• ACTIVITY: Using the material that follows, output exactly the lines from the one containing "chamber | time_to_endpoint_s (s) | motor_current_A (A)" through the one containing "L654.6 | 83", with both ends kept.

========================
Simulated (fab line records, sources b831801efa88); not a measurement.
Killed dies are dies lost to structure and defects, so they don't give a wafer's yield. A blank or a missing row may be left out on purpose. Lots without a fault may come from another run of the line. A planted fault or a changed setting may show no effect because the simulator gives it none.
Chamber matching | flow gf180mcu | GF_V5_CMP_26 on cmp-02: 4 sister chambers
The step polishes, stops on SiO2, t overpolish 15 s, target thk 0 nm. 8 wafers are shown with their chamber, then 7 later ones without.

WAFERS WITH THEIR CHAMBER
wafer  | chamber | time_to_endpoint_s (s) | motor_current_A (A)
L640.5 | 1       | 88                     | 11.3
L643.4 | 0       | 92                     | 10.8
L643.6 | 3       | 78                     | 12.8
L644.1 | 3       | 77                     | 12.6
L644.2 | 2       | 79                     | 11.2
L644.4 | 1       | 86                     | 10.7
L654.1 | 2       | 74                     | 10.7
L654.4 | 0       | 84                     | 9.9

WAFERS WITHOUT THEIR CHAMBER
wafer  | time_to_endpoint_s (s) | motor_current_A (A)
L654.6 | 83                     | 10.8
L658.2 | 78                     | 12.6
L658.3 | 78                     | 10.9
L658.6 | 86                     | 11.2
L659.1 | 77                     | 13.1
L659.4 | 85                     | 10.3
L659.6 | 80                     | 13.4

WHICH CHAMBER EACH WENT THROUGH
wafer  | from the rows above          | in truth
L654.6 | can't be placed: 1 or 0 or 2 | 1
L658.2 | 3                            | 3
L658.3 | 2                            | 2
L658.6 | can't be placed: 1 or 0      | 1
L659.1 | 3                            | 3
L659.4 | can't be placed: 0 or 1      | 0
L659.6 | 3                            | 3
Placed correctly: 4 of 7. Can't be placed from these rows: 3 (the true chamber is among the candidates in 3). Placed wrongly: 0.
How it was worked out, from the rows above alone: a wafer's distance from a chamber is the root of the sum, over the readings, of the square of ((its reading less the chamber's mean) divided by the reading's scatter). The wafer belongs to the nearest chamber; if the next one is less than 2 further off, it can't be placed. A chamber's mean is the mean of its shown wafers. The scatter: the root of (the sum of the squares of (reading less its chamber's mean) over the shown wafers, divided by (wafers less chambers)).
========================

• EXERCISE SOLUTION:
wafer  | chamber | time_to_endpoint_s (s) | motor_current_A (A)
L640.5 | 1       | 88                     | 11.3
L643.4 | 0       | 92                     | 10.8
L643.6 | 3       | 78                     | 12.8
L644.1 | 3       | 77                     | 12.6
L644.2 | 2       | 79                     | 11.2
L644.4 | 1       | 86                     | 10.7
L654.1 | 2       | 74                     | 10.7
L654.4 | 0       | 84                     | 9.9

WAFERS WITHOUT THEIR CHAMBER
wafer  | time_to_endpoint_s (s) | motor_current_A (A)
L654.6 | 83                     | 10.8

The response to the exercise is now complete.